>>
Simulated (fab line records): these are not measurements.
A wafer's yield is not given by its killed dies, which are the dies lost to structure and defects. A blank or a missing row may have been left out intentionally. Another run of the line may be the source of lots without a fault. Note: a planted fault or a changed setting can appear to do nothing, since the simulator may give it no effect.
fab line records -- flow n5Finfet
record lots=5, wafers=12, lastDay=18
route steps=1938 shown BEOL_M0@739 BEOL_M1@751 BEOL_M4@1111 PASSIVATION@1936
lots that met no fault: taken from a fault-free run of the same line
<<

Action item =>
Your response should consist of the records, printed exactly.

Reply =>
Simulated (fab line records): these are not measurements.
A wafer's yield is not given by its killed dies, which are the dies lost to structure and defects. A blank or a missing row may have been left out intentionally. Another run of the line may be the source of lots without a fault. Note: a planted fault or a changed setting can appear to do nothing, since the simulator may give it no effect.
fab line records -- flow n5Finfet
record lots=5, wafers=12, lastDay=18
route steps=1938 shown BEOL_M0@739 BEOL_M1@751 BEOL_M4@1111 PASSIVATION@1936
lots that met no fault: taken from a fault-free run of the same line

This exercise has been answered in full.